● ACTION ITEM
Beginning with the line below that contains "(+) after a" and ending with the line that contains "The wafer before step", copy every line exactly. Copy nothing else.

● EXTRACTED MATERIAL
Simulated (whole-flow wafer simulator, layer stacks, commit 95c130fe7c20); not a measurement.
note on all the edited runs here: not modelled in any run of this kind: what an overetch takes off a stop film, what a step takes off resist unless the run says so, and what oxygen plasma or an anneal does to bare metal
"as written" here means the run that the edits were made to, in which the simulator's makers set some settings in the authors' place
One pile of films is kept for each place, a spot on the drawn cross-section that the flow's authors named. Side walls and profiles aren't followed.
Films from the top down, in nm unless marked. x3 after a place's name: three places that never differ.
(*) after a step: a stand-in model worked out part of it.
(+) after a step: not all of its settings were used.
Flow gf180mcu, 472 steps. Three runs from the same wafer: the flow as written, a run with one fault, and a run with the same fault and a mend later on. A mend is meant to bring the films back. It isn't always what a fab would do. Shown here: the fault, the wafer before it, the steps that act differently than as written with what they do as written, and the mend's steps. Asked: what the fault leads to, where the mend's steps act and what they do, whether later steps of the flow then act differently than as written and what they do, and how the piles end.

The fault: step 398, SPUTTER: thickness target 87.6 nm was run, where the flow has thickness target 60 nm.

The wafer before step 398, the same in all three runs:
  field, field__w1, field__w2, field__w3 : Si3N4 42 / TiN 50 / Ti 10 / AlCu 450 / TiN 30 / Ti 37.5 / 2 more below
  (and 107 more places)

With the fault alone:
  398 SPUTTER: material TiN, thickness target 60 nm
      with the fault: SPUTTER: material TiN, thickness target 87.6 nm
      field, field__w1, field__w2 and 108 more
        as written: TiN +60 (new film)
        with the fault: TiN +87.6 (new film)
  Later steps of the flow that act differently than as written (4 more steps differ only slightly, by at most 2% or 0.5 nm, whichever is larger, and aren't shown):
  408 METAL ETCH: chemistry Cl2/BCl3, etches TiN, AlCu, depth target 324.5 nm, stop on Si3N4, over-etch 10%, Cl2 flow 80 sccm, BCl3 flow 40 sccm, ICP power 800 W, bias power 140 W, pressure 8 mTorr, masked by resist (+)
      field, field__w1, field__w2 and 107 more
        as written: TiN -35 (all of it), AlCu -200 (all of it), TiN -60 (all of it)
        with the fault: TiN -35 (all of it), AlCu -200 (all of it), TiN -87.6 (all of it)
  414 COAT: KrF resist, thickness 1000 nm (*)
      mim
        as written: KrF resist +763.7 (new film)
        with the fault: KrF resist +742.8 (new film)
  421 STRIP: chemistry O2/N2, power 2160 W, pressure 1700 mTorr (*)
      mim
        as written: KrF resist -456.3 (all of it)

● REPLY
(+) after a step: not all of its settings were used.
Flow gf180mcu, 472 steps. Three runs from the same wafer: the flow as written, a run with one fault, and a run with the same fault and a mend later on. A mend is meant to bring the films back. It isn't always what a fab would do. Shown here: the fault, the wafer before it, the steps that act differently than as written with what they do as written, and the mend's steps. Asked: what the fault leads to, where the mend's steps act and what they do, whether later steps of the flow then act differently than as written and what they do, and how the piles end.

The fault: step 398, SPUTTER: thickness target 87.6 nm was run, where the flow has thickness target 60 nm.

The wafer before step 398, the same in all three runs:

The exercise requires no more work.